> [Recorded data]:
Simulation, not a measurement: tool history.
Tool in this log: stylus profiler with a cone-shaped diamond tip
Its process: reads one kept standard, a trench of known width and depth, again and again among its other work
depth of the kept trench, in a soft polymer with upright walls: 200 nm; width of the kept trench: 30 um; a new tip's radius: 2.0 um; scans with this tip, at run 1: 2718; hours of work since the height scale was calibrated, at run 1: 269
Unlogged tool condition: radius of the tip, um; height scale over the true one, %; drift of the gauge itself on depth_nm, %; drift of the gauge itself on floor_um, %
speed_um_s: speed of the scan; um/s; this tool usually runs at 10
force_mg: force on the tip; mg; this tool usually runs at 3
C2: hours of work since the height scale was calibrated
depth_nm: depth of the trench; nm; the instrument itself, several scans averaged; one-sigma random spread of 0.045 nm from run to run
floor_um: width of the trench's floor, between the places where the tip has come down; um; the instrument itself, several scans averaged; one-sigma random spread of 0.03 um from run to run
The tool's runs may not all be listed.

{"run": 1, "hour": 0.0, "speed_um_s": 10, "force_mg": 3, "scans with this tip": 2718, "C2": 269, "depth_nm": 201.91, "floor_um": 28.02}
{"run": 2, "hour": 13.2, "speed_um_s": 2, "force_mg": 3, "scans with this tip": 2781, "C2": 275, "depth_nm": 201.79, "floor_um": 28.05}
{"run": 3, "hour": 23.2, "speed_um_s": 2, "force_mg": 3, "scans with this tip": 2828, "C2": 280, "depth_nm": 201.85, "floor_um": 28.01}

> [Assignment]: Set down each entry exactly as it appears above.

> [Answer space]:
Simulation, not a measurement: tool history.
Tool in this log: stylus profiler with a cone-shaped diamond tip
Its process: reads one kept standard, a trench of known width and depth, again and again among its other work
depth of the kept trench, in a soft polymer with upright walls: 200 nm; width of the kept trench: 30 um; a new tip's radius: 2.0 um; scans with this tip, at run 1: 2718; hours of work since the height scale was calibrated, at run 1: 269
Unlogged tool condition: radius of the tip, um; height scale over the true one, %; drift of the gauge itself on depth_nm, %; drift of the gauge itself on floor_um, %
speed_um_s: speed of the scan; um/s; this tool usually runs at 10
force_mg: force on the tip; mg; this tool usually runs at 3
C2: hours of work since the height scale was calibrated
depth_nm: depth of the trench; nm; the instrument itself, several scans averaged; one-sigma random spread of 0.045 nm from run to run
floor_um: width of the trench's floor, between the places where the tip has come down; um; the instrument itself, several scans averaged; one-sigma random spread of 0.03 um from run to run
The tool's runs may not all be listed.

{"run": 1, "hour": 0.0, "speed_um_s": 10, "force_mg": 3, "scans with this tip": 2718, "C2": 269, "depth_nm": 201.91, "floor_um": 28.02}
{"run": 2, "hour": 13.2, "speed_um_s": 2, "force_mg": 3, "scans with this tip": 2781, "C2": 275, "depth_nm": 201.79, "floor_um": 28.05}
{"run": 3, "hour": 23.2, "speed_um_s": 2, "force_mg": 3, "scans with this tip": 2828, "C2": 280, "depth_nm": 201.85, "floor_um": 28.01}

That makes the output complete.